··········

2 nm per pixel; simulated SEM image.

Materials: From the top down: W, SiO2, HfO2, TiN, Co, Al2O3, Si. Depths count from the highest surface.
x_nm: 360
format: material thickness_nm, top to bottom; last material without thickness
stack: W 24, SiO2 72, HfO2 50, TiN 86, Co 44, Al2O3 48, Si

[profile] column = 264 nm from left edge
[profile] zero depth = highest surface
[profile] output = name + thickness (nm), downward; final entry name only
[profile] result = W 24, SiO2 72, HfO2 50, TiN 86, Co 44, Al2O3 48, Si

··········

WORK INSTRUCTION =>
In the data above, retype exactly and only the lines between the one holding "[profile] column = 264 nm from left edge" and the one holding "[profile] output = name", inclusive.

EXERCISE ANSWER =>
[profile] column = 264 nm from left edge
[profile] zero depth = highest surface
[profile] output = name + thickness (nm), downward; final entry name only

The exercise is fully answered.